■ **Exercise data**:
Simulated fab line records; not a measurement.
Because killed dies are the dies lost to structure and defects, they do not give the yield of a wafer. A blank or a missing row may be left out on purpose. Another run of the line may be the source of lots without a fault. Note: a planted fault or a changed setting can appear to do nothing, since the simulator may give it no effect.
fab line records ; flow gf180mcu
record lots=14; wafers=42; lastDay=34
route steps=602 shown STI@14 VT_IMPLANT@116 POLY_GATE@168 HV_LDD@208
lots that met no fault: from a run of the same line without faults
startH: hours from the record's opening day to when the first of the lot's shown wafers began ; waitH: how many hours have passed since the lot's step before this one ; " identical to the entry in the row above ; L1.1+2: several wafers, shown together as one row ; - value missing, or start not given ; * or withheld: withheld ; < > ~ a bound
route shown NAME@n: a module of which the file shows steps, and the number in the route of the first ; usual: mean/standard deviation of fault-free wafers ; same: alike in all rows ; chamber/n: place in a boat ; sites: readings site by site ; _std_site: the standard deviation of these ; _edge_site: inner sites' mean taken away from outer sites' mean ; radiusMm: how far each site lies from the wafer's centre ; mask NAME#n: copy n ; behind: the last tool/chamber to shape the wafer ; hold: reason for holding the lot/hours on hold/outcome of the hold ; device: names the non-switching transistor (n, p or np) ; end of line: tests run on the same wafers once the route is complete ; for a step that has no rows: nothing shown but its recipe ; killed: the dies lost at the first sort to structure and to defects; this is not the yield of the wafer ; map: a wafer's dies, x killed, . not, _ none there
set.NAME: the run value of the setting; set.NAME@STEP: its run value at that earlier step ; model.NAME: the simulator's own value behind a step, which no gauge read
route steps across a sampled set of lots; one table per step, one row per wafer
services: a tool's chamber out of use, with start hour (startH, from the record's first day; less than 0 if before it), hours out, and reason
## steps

■ **Work task**:
Reproduce the listing exactly, leaving nothing out.

■ **Task response**:
Simulated fab line records; not a measurement.
Because killed dies are the dies lost to structure and defects, they do not give the yield of a wafer. A blank or a missing row may be left out on purpose. Another run of the line may be the source of lots without a fault. Note: a planted fault or a changed setting can appear to do nothing, since the simulator may give it no effect.
fab line records ; flow gf180mcu
record lots=14; wafers=42; lastDay=34
route steps=602 shown STI@14 VT_IMPLANT@116 POLY_GATE@168 HV_LDD@208
lots that met no fault: from a run of the same line without faults
startH: hours from the record's opening day to when the first of the lot's shown wafers began ; waitH: how many hours have passed since the lot's step before this one ; " identical to the entry in the row above ; L1.1+2: several wafers, shown together as one row ; - value missing, or start not given ; * or withheld: withheld ; < > ~ a bound
route shown NAME@n: a module of which the file shows steps, and the number in the route of the first ; usual: mean/standard deviation of fault-free wafers ; same: alike in all rows ; chamber/n: place in a boat ; sites: readings site by site ; _std_site: the standard deviation of these ; _edge_site: inner sites' mean taken away from outer sites' mean ; radiusMm: how far each site lies from the wafer's centre ; mask NAME#n: copy n ; behind: the last tool/chamber to shape the wafer ; hold: reason for holding the lot/hours on hold/outcome of the hold ; device: names the non-switching transistor (n, p or np) ; end of line: tests run on the same wafers once the route is complete ; for a step that has no rows: nothing shown but its recipe ; killed: the dies lost at the first sort to structure and to defects; this is not the yield of the wafer ; map: a wafer's dies, x killed, . not, _ none there
set.NAME: the run value of the setting; set.NAME@STEP: its run value at that earlier step ; model.NAME: the simulator's own value behind a step, which no gauge read
route steps across a sampled set of lots; one table per step, one row per wafer
services: a tool's chamber out of use, with start hour (startH, from the record's first day; less than 0 if before it), hours out, and reason
## steps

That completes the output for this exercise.